» Action item: Look through the material below and copy exactly the lines from the line with "6 | COAT | KrF resist, thickness 450 nm" to the line with "33 | PEB | i-line resist, 115 C, 93.9 s", those two lines included.

» Dataset entries:
---+---

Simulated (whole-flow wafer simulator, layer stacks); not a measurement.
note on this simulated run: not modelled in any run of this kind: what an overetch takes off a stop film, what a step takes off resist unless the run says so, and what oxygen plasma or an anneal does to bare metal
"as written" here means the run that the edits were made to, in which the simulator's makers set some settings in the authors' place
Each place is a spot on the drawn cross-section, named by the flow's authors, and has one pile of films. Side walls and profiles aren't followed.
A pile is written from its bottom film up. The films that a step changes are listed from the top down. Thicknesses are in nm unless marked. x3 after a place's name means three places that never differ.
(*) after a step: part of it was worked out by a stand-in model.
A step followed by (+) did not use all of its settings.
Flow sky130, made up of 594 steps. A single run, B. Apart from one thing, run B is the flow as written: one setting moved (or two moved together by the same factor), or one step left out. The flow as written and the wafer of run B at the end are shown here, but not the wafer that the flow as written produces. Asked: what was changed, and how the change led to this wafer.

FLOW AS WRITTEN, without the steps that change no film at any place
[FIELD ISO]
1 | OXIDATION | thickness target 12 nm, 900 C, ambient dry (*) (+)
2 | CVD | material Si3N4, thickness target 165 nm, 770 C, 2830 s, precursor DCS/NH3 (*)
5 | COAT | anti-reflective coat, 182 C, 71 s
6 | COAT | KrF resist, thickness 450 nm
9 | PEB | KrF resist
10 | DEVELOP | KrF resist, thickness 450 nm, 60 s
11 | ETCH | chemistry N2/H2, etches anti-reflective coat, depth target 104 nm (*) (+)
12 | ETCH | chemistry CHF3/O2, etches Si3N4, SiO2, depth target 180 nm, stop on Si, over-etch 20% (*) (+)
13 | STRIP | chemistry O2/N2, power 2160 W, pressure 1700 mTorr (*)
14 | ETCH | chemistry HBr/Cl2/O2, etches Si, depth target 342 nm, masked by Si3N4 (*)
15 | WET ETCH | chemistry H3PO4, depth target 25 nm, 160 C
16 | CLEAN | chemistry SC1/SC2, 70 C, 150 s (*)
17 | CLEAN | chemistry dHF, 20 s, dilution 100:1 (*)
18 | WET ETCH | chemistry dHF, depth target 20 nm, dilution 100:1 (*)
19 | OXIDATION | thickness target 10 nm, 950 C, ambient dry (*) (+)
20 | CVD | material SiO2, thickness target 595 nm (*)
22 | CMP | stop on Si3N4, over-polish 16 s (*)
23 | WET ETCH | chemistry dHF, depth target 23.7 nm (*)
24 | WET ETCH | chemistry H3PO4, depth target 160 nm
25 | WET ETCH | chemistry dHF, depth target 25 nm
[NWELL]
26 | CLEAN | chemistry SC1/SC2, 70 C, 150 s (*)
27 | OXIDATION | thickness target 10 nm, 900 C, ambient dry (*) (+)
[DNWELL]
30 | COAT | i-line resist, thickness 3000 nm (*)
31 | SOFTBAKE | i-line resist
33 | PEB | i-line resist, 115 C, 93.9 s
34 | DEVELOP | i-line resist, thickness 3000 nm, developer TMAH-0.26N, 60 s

---+---

» Response box:
6 | COAT | KrF resist, thickness 450 nm
9 | PEB | KrF resist
10 | DEVELOP | KrF resist, thickness 450 nm, 60 s
11 | ETCH | chemistry N2/H2, etches anti-reflective coat, depth target 104 nm (*) (+)
12 | ETCH | chemistry CHF3/O2, etches Si3N4, SiO2, depth target 180 nm, stop on Si, over-etch 20% (*) (+)
13 | STRIP | chemistry O2/N2, power 2160 W, pressure 1700 mTorr (*)
14 | ETCH | chemistry HBr/Cl2/O2, etches Si, depth target 342 nm, masked by Si3N4 (*)
15 | WET ETCH | chemistry H3PO4, depth target 25 nm, 160 C
16 | CLEAN | chemistry SC1/SC2, 70 C, 150 s (*)
17 | CLEAN | chemistry dHF, 20 s, dilution 100:1 (*)
18 | WET ETCH | chemistry dHF, depth target 20 nm, dilution 100:1 (*)
19 | OXIDATION | thickness target 10 nm, 950 C, ambient dry (*) (+)
20 | CVD | material SiO2, thickness target 595 nm (*)
22 | CMP | stop on Si3N4, over-polish 16 s (*)
23 | WET ETCH | chemistry dHF, depth target 23.7 nm (*)
24 | WET ETCH | chemistry H3PO4, depth target 160 nm
25 | WET ETCH | chemistry dHF, depth target 25 nm
[NWELL]
26 | CLEAN | chemistry SC1/SC2, 70 C, 150 s (*)
27 | OXIDATION | thickness target 10 nm, 900 C, ambient dry (*) (+)
[DNWELL]
30 | COAT | i-line resist, thickness 3000 nm (*)
31 | SOFTBAKE | i-line resist
33 | PEB | i-line resist, 115 C, 93.9 s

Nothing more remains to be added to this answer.